• **WORK ORDER**
Please return, with no alterations, the lines below from the very first through the one that contains "14 WET ETCH: chemistry".

(GIVEN DATA Opens)

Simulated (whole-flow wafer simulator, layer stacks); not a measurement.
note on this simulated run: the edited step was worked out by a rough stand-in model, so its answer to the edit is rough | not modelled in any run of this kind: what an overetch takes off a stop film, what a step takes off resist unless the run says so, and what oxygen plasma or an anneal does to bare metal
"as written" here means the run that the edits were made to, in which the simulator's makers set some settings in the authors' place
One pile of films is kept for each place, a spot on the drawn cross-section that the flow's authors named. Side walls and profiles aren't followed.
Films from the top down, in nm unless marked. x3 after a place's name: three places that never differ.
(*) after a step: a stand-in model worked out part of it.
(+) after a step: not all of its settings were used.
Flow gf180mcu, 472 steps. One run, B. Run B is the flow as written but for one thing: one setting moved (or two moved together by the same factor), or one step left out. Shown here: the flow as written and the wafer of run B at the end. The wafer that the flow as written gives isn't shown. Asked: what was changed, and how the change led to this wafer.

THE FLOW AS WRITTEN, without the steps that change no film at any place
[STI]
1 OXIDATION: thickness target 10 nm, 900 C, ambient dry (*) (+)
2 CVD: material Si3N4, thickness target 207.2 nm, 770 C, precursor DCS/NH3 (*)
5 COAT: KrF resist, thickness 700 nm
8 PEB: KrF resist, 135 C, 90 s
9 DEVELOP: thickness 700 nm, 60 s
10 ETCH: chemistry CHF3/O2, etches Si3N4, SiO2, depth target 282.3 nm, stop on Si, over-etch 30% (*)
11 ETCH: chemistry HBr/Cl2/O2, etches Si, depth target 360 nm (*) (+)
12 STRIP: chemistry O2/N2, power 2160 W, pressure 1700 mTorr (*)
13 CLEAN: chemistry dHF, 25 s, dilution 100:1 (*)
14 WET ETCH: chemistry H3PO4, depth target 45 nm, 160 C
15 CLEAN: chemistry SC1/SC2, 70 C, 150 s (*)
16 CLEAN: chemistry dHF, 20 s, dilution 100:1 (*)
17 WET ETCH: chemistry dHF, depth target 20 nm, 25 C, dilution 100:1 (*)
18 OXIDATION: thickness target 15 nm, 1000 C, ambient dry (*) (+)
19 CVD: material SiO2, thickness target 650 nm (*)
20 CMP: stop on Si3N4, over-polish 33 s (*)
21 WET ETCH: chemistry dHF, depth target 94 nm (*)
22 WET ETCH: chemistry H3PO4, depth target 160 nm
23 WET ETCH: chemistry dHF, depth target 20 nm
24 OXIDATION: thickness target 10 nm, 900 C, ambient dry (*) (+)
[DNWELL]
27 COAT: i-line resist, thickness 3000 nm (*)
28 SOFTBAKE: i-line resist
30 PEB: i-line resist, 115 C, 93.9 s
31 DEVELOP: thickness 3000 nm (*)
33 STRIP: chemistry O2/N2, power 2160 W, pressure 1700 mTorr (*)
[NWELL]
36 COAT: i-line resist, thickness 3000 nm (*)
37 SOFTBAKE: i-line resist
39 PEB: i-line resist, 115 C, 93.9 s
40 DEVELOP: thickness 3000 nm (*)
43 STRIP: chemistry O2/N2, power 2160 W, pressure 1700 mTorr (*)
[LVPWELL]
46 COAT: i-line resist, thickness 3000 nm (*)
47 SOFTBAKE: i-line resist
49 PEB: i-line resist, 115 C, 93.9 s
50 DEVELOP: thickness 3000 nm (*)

(GIVEN DATA Closes)

• **YOUR SOLUTION**
Simulated (whole-flow wafer simulator, layer stacks); not a measurement.
note on this simulated run: the edited step was worked out by a rough stand-in model, so its answer to the edit is rough | not modelled in any run of this kind: what an overetch takes off a stop film, what a step takes off resist unless the run says so, and what oxygen plasma or an anneal does to bare metal
"as written" here means the run that the edits were made to, in which the simulator's makers set some settings in the authors' place
One pile of films is kept for each place, a spot on the drawn cross-section that the flow's authors named. Side walls and profiles aren't followed.
Films from the top down, in nm unless marked. x3 after a place's name: three places that never differ.
(*) after a step: a stand-in model worked out part of it.
(+) after a step: not all of its settings were used.
Flow gf180mcu, 472 steps. One run, B. Run B is the flow as written but for one thing: one setting moved (or two moved together by the same factor), or one step left out. Shown here: the flow as written and the wafer of run B at the end. The wafer that the flow as written gives isn't shown. Asked: what was changed, and how the change led to this wafer.

THE FLOW AS WRITTEN, without the steps that change no film at any place
[STI]
1 OXIDATION: thickness target 10 nm, 900 C, ambient dry (*) (+)
2 CVD: material Si3N4, thickness target 207.2 nm, 770 C, precursor DCS/NH3 (*)
5 COAT: KrF resist, thickness 700 nm
8 PEB: KrF resist, 135 C, 90 s
9 DEVELOP: thickness 700 nm, 60 s
10 ETCH: chemistry CHF3/O2, etches Si3N4, SiO2, depth target 282.3 nm, stop on Si, over-etch 30% (*)
11 ETCH: chemistry HBr/Cl2/O2, etches Si, depth target 360 nm (*) (+)
12 STRIP: chemistry O2/N2, power 2160 W, pressure 1700 mTorr (*)
13 CLEAN: chemistry dHF, 25 s, dilution 100:1 (*)
14 WET ETCH: chemistry H3PO4, depth target 45 nm, 160 C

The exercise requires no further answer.